■ EXTRACTED MATERIAL
---+---
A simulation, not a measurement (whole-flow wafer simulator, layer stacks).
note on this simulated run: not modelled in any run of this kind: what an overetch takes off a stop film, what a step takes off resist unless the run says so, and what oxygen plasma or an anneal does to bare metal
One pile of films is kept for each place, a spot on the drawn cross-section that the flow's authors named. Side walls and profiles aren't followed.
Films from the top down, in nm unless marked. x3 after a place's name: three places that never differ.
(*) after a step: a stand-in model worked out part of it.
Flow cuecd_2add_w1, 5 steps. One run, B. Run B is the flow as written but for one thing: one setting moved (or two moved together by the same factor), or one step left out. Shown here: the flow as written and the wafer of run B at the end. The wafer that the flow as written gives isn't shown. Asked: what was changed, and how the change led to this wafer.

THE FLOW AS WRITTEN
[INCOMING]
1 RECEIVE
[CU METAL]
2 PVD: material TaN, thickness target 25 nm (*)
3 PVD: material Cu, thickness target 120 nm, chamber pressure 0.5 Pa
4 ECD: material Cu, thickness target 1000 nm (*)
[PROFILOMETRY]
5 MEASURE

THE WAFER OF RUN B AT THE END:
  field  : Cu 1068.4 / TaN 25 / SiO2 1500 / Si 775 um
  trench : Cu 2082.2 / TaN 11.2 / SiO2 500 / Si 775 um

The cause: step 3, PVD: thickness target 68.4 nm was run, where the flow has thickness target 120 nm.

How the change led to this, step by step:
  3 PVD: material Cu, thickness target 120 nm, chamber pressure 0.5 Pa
---+---

Each line above from the one with "note on this" up to and including the one with "How the change led to this, step" must be set down exactly, and no line outside that span may appear.

note on this simulated run: not modelled in any run of this kind: what an overetch takes off a stop film, what a step takes off resist unless the run says so, and what oxygen plasma or an anneal does to bare metal
One pile of films is kept for each place, a spot on the drawn cross-section that the flow's authors named. Side walls and profiles aren't followed.
Films from the top down, in nm unless marked. x3 after a place's name: three places that never differ.
(*) after a step: a stand-in model worked out part of it.
Flow cuecd_2add_w1, 5 steps. One run, B. Run B is the flow as written but for one thing: one setting moved (or two moved together by the same factor), or one step left out. Shown here: the flow as written and the wafer of run B at the end. The wafer that the flow as written gives isn't shown. Asked: what was changed, and how the change led to this wafer.

THE FLOW AS WRITTEN
[INCOMING]
1 RECEIVE
[CU METAL]
2 PVD: material TaN, thickness target 25 nm (*)
3 PVD: material Cu, thickness target 120 nm, chamber pressure 0.5 Pa
4 ECD: material Cu, thickness target 1000 nm (*)
[PROFILOMETRY]
5 MEASURE

THE WAFER OF RUN B AT THE END:
  field  : Cu 1068.4 / TaN 25 / SiO2 1500 / Si 775 um
  trench : Cu 2082.2 / TaN 11.2 / SiO2 500 / Si 775 um

The cause: step 3, PVD: thickness target 68.4 nm was run, where the flow has thickness target 120 nm.

How the change led to this, step by step:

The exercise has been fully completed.